Start of RECORDS PROVIDED
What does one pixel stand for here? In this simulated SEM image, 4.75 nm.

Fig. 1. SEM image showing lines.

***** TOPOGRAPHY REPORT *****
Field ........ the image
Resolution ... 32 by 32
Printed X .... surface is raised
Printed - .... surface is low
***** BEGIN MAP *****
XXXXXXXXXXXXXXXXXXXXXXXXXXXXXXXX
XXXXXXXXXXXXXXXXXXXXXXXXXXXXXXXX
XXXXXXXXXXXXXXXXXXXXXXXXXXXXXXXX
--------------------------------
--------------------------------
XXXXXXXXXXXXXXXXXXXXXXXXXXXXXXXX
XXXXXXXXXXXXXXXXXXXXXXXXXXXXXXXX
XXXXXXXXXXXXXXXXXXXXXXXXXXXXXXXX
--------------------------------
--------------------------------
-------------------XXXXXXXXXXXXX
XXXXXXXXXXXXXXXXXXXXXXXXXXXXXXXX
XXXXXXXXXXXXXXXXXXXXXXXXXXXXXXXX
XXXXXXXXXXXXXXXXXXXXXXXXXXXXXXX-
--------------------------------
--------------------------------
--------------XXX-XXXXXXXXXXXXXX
End of RECORDS PROVIDED

◆ ASSIGNMENT:
From the entries above, restate word for word the lines from the line containing "Resolution ... 32 by 32" to the line containing "-------------------XXXXXXXXXXXXX", both ends included, and nothing more.

◆ EXERCISE ANSWER:
Resolution ... 32 by 32
Printed X .... surface is raised
Printed - .... surface is low
***** BEGIN MAP *****
XXXXXXXXXXXXXXXXXXXXXXXXXXXXXXXX
XXXXXXXXXXXXXXXXXXXXXXXXXXXXXXXX
XXXXXXXXXXXXXXXXXXXXXXXXXXXXXXXX
--------------------------------
--------------------------------
XXXXXXXXXXXXXXXXXXXXXXXXXXXXXXXX
XXXXXXXXXXXXXXXXXXXXXXXXXXXXXXXX
XXXXXXXXXXXXXXXXXXXXXXXXXXXXXXXX
--------------------------------
--------------------------------
-------------------XXXXXXXXXXXXX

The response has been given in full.